■ SUPPLIED MATERIAL:
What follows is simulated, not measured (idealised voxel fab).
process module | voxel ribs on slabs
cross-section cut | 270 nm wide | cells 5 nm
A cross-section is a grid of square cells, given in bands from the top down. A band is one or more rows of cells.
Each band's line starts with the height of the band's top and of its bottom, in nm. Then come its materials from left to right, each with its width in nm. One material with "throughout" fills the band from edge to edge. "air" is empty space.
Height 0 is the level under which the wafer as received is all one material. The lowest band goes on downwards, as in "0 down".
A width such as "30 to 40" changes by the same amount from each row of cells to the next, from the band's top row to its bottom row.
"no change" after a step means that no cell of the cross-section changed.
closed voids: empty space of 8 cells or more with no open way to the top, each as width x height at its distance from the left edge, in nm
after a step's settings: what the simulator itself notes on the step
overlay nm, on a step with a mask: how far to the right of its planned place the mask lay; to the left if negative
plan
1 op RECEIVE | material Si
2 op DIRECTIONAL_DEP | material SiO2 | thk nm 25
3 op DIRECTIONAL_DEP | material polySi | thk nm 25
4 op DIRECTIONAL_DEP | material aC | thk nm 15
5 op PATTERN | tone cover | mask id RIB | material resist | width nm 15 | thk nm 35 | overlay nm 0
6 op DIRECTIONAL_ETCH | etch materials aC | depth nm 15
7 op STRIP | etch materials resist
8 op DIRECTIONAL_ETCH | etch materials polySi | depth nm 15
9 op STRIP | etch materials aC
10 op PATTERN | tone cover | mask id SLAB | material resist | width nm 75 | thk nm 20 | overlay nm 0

■ BRIEF: Print the whole listing once more, exactly as it stands.

■ WRITTEN ANSWER:
What follows is simulated, not measured (idealised voxel fab).
process module | voxel ribs on slabs
cross-section cut | 270 nm wide | cells 5 nm
A cross-section is a grid of square cells, given in bands from the top down. A band is one or more rows of cells.
Each band's line starts with the height of the band's top and of its bottom, in nm. Then come its materials from left to right, each with its width in nm. One material with "throughout" fills the band from edge to edge. "air" is empty space.
Height 0 is the level under which the wafer as received is all one material. The lowest band goes on downwards, as in "0 down".
A width such as "30 to 40" changes by the same amount from each row of cells to the next, from the band's top row to its bottom row.
"no change" after a step means that no cell of the cross-section changed.
closed voids: empty space of 8 cells or more with no open way to the top, each as width x height at its distance from the left edge, in nm
after a step's settings: what the simulator itself notes on the step
overlay nm, on a step with a mask: how far to the right of its planned place the mask lay; to the left if negative
plan
1 op RECEIVE | material Si
2 op DIRECTIONAL_DEP | material SiO2 | thk nm 25
3 op DIRECTIONAL_DEP | material polySi | thk nm 25
4 op DIRECTIONAL_DEP | material aC | thk nm 15
5 op PATTERN | tone cover | mask id RIB | material resist | width nm 15 | thk nm 35 | overlay nm 0
6 op DIRECTIONAL_ETCH | etch materials aC | depth nm 15
7 op STRIP | etch materials resist
8 op DIRECTIONAL_ETCH | etch materials polySi | depth nm 15
9 op STRIP | etch materials aC
10 op PATTERN | tone cover | mask id SLAB | material resist | width nm 75 | thk nm 20 | overlay nm 0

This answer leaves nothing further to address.